======

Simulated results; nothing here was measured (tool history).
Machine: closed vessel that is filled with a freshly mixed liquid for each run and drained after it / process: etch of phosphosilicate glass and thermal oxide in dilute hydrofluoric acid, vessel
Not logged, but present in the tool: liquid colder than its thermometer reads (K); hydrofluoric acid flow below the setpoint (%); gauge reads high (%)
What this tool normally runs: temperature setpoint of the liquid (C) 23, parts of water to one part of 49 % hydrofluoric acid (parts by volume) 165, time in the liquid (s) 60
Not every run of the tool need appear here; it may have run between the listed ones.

======

#### Required action:
The response must consist solely of the lines from the first line of the entries through the line containing "Machine: closed vessel", repeated exactly.

#### Task answer:
Simulated results; nothing here was measured (tool history).
Machine: closed vessel that is filled with a freshly mixed liquid for each run and drained after it / process: etch of phosphosilicate glass and thermal oxide in dilute hydrofluoric acid, vessel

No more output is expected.